## Exercise
Reproduce, without any change, the span of lines from the opening of the records below to the line containing "C3: hours since the slurry nozzle was cleaned", inclusive.

** Excerpted records follows **
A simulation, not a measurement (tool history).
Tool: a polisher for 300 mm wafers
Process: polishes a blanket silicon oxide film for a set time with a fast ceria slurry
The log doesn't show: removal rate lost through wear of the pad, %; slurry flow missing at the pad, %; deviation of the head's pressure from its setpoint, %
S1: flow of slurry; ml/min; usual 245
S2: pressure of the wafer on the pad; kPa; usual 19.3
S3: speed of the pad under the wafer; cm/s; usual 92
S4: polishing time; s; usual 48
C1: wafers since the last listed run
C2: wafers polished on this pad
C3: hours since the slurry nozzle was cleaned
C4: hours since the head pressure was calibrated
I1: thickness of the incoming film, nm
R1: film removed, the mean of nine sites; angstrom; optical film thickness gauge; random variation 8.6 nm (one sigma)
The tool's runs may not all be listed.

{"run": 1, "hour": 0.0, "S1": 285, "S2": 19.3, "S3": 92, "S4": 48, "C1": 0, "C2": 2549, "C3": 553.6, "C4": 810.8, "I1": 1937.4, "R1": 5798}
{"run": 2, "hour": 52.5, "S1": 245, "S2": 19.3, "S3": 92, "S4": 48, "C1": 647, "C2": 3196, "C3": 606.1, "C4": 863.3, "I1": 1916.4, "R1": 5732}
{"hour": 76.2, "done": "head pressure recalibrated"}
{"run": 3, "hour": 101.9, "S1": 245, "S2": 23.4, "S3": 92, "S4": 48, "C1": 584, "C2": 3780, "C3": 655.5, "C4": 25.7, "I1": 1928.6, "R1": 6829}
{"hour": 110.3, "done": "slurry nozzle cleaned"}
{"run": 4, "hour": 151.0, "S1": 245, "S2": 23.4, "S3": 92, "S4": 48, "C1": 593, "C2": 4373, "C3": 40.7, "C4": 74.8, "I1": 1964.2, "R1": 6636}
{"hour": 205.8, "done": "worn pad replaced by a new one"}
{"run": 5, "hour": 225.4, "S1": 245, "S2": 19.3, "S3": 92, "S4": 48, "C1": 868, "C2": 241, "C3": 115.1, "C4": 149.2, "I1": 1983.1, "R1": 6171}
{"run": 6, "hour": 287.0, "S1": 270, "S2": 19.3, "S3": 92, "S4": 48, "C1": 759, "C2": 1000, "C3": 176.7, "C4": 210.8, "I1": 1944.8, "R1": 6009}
** End of Excerpted records **

## Problem solution
A simulation, not a measurement (tool history).
Tool: a polisher for 300 mm wafers
Process: polishes a blanket silicon oxide film for a set time with a fast ceria slurry
The log doesn't show: removal rate lost through wear of the pad, %; slurry flow missing at the pad, %; deviation of the head's pressure from its setpoint, %
S1: flow of slurry; ml/min; usual 245
S2: pressure of the wafer on the pad; kPa; usual 19.3
S3: speed of the pad under the wafer; cm/s; usual 92
S4: polishing time; s; usual 48
C1: wafers since the last listed run
C2: wafers polished on this pad
C3: hours since the slurry nozzle was cleaned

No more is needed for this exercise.